REQUIREMENT: Within the entries below, find the portion that opens with the line containing "killed_short | flag |" and closes with the line containing "## WHICH TOOL". Retype that portion exactly and only.

═════ DATA EXTRACTS ═════

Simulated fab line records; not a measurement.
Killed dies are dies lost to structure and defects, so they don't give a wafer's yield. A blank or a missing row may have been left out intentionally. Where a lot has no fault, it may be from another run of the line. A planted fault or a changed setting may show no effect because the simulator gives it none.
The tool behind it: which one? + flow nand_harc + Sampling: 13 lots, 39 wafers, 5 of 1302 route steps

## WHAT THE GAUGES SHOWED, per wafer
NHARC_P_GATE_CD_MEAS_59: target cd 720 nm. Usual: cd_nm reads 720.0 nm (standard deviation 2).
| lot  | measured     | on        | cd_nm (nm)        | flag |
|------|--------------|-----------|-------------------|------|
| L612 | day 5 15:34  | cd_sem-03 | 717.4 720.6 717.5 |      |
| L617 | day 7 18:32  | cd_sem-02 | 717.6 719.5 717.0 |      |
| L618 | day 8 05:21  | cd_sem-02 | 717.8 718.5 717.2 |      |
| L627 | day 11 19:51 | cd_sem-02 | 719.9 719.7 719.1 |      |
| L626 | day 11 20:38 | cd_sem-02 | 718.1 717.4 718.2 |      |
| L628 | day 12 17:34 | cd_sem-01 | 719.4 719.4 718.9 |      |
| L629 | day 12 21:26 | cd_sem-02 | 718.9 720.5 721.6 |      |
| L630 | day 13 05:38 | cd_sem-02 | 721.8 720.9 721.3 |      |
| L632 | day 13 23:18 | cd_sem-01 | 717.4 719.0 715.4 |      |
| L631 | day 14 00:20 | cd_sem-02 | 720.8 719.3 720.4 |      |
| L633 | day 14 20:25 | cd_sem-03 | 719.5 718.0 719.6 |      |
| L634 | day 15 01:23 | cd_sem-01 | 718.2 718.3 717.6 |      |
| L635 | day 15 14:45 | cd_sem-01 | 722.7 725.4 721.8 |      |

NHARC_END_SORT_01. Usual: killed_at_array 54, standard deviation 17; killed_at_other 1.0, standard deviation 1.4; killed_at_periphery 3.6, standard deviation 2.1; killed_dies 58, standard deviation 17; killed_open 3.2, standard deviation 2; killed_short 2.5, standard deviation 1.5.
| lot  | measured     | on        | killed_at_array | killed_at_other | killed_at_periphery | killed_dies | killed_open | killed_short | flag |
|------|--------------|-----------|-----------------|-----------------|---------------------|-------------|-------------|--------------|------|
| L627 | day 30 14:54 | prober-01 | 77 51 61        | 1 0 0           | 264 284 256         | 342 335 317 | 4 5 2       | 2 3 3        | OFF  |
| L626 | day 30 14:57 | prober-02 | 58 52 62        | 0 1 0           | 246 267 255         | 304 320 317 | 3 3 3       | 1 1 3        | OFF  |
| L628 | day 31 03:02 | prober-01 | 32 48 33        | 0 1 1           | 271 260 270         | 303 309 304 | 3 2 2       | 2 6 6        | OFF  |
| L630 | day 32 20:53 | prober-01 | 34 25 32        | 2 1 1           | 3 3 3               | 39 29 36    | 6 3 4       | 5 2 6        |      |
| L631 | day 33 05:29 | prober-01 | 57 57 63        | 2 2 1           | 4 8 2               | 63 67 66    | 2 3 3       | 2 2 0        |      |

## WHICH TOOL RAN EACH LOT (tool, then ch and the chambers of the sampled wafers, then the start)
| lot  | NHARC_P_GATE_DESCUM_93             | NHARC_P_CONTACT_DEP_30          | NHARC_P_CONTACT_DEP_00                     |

═════

EXERCISE SOLUTION:
| lot  | measured     | on        | killed_at_array | killed_at_other | killed_at_periphery | killed_dies | killed_open | killed_short | flag |
|------|--------------|-----------|-----------------|-----------------|---------------------|-------------|-------------|--------------|------|
| L627 | day 30 14:54 | prober-01 | 77 51 61        | 1 0 0           | 264 284 256         | 342 335 317 | 4 5 2       | 2 3 3        | OFF  |
| L626 | day 30 14:57 | prober-02 | 58 52 62        | 0 1 0           | 246 267 255         | 304 320 317 | 3 3 3       | 1 1 3        | OFF  |
| L628 | day 31 03:02 | prober-01 | 32 48 33        | 0 1 1           | 271 260 270         | 303 309 304 | 3 2 2       | 2 6 6        | OFF  |
| L630 | day 32 20:53 | prober-01 | 34 25 32        | 2 1 1           | 3 3 3               | 39 29 36    | 6 3 4       | 5 2 6        |      |
| L631 | day 33 05:29 | prober-01 | 57 57 63        | 2 2 1           | 4 8 2               | 63 67 66    | 2 3 3       | 2 2 0        |      |

## WHICH TOOL RAN EACH LOT (tool, then ch and the chambers of the sampled wafers, then the start)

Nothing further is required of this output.